Extracted entries Block Start
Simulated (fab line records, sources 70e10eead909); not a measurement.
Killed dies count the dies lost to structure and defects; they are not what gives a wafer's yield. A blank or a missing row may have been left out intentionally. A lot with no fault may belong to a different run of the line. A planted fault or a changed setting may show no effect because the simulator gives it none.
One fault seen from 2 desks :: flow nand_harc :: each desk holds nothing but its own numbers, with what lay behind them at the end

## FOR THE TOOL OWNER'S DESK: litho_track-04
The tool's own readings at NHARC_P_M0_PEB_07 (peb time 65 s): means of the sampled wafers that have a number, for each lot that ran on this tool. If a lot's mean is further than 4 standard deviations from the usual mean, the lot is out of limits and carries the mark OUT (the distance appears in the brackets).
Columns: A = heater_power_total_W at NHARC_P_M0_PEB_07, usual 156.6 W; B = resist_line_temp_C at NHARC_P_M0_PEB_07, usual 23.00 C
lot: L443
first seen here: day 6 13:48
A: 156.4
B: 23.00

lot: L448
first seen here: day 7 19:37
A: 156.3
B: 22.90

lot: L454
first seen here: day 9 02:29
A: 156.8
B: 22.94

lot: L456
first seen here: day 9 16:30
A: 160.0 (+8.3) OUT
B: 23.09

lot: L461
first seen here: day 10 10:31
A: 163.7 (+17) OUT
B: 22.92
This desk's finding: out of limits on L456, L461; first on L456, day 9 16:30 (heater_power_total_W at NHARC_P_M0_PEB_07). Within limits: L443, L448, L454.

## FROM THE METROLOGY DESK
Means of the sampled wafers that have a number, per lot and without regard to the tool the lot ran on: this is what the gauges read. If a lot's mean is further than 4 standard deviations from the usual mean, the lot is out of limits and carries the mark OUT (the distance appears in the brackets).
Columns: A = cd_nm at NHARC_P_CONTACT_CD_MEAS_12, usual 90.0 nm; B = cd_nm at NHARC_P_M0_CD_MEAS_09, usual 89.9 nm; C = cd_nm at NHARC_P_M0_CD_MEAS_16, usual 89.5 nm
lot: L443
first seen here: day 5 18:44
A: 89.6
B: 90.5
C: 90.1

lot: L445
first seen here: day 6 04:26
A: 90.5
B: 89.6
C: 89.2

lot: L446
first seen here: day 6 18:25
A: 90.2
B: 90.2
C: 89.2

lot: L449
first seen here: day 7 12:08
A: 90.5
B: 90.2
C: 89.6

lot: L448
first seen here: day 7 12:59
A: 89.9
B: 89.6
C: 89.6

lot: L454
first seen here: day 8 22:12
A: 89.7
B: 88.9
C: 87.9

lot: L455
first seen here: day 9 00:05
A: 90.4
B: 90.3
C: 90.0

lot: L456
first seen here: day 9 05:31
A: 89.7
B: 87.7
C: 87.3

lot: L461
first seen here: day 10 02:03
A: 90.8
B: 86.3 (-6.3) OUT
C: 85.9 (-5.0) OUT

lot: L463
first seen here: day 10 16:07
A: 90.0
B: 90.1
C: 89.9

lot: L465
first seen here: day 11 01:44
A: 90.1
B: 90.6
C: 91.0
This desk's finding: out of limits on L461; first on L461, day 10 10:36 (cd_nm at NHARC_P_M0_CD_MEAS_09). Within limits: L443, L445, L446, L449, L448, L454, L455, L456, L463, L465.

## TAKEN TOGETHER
Extracted entries Block End

Assigned task
Copy the material above word for word, taking the first line, the line containing "## FOR THE TOOL OWNER'S DESK: litho_track-04", and every line between them, and nothing else.

Exercise solution
Simulated (fab line records, sources 70e10eead909); not a measurement.
Killed dies count the dies lost to structure and defects; they are not what gives a wafer's yield. A blank or a missing row may have been left out intentionally. A lot with no fault may belong to a different run of the line. A planted fault or a changed setting may show no effect because the simulator gives it none.
One fault seen from 2 desks :: flow nand_harc :: each desk holds nothing but its own numbers, with what lay behind them at the end

## FOR THE TOOL OWNER'S DESK: litho_track-04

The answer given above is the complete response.